*ASSIGNMENT*
The material below holds a span beginning at the line with "L928 | day 7" and ending at the line with "L934 | day 8". Quote that span exactly, both ends included, and only that span.

=== SUPPLIED INFORMATION ===
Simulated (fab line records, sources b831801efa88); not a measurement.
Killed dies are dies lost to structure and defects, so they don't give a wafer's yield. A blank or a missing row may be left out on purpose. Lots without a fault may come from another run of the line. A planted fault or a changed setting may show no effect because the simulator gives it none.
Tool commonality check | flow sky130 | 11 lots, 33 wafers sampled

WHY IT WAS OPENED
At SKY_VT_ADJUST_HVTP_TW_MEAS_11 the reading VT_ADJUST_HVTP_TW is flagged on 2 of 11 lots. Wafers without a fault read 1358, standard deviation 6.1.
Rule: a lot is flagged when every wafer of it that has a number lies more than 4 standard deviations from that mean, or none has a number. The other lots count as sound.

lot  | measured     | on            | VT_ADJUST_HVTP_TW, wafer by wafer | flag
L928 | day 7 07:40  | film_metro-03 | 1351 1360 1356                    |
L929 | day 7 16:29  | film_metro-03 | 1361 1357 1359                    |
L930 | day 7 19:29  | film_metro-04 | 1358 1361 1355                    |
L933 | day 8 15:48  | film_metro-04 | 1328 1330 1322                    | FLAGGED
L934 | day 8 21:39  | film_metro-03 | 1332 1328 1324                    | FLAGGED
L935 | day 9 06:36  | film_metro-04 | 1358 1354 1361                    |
===

*TASK OUTPUT*
L928 | day 7 07:40  | film_metro-03 | 1351 1360 1356                    |
L929 | day 7 16:29  | film_metro-03 | 1361 1357 1359                    |
L930 | day 7 19:29  | film_metro-04 | 1358 1361 1355                    |
L933 | day 8 15:48  | film_metro-04 | 1328 1330 1322                    | FLAGGED
L934 | day 8 21:39  | film_metro-03 | 1332 1328 1324                    | FLAGGED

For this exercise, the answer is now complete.